▶ **Work order**
In the data below, find the line containing "R1: time until", then set down that line and every later line up to and including the line containing "R2: resin that", exactly.

>>>>>
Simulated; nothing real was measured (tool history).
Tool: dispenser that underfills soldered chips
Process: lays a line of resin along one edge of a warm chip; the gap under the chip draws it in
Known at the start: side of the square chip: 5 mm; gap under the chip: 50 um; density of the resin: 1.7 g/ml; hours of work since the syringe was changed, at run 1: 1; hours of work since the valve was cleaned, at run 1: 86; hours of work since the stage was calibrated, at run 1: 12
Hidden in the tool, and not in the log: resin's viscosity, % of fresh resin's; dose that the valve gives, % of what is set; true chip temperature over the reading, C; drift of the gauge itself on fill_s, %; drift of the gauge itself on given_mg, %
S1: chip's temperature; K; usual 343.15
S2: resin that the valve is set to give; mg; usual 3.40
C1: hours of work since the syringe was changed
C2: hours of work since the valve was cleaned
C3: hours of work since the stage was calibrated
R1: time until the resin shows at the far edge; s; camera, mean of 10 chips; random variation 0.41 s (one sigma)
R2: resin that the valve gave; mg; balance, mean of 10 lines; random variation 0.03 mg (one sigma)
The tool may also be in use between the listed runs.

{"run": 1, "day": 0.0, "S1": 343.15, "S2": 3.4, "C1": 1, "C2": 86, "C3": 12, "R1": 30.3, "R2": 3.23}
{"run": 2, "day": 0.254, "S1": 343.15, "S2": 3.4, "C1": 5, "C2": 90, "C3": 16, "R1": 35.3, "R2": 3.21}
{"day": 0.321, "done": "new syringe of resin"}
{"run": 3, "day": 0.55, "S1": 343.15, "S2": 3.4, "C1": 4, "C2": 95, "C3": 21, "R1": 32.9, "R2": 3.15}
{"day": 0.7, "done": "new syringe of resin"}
<<<<<

▶ **Exercise answer**
R1: time until the resin shows at the far edge; s; camera, mean of 10 chips; random variation 0.41 s (one sigma)
R2: resin that the valve gave; mg; balance, mean of 10 lines; random variation 0.03 mg (one sigma)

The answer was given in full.